EXERCISE »
Take the listing below and output it again exactly.

THE DATA »
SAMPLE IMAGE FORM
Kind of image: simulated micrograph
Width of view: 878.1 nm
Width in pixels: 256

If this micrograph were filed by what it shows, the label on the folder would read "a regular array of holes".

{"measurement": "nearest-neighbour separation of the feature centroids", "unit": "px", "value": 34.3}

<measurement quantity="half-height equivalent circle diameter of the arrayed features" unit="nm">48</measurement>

RESPONSE AREA »
SAMPLE IMAGE FORM
Kind of image: simulated micrograph
Width of view: 878.1 nm
Width in pixels: 256

If this micrograph were filed by what it shows, the label on the folder would read "a regular array of holes".

{"measurement": "nearest-neighbour separation of the feature centroids", "unit": "px", "value": 34.3}

<measurement quantity="half-height equivalent circle diameter of the arrayed features" unit="nm">48</measurement>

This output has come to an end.